» ACTION ITEM: The response must restate all of the data word for word.

» SOURCE DATA:
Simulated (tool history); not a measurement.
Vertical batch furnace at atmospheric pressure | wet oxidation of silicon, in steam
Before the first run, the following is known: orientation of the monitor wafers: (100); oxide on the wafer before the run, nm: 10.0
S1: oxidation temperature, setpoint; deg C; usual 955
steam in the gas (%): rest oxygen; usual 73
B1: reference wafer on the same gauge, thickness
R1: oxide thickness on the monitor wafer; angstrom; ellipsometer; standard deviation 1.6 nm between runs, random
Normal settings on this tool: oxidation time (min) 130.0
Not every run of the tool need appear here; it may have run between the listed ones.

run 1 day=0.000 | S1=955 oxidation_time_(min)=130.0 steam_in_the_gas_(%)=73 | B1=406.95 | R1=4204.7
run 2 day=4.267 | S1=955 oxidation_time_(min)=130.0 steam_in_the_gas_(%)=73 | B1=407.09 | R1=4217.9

» ANSWER SECTION:
Simulated (tool history); not a measurement.
Vertical batch furnace at atmospheric pressure | wet oxidation of silicon, in steam
Before the first run, the following is known: orientation of the monitor wafers: (100); oxide on the wafer before the run, nm: 10.0
S1: oxidation temperature, setpoint; deg C; usual 955
steam in the gas (%): rest oxygen; usual 73
B1: reference wafer on the same gauge, thickness
R1: oxide thickness on the monitor wafer; angstrom; ellipsometer; standard deviation 1.6 nm between runs, random
Normal settings on this tool: oxidation time (min) 130.0
Not every run of the tool need appear here; it may have run between the listed ones.

run 1 day=0.000 | S1=955 oxidation_time_(min)=130.0 steam_in_the_gas_(%)=73 | B1=406.95 | R1=4204.7
run 2 day=4.267 | S1=955 oxidation_time_(min)=130.0 steam_in_the_gas_(%)=73 | B1=407.09 | R1=4217.9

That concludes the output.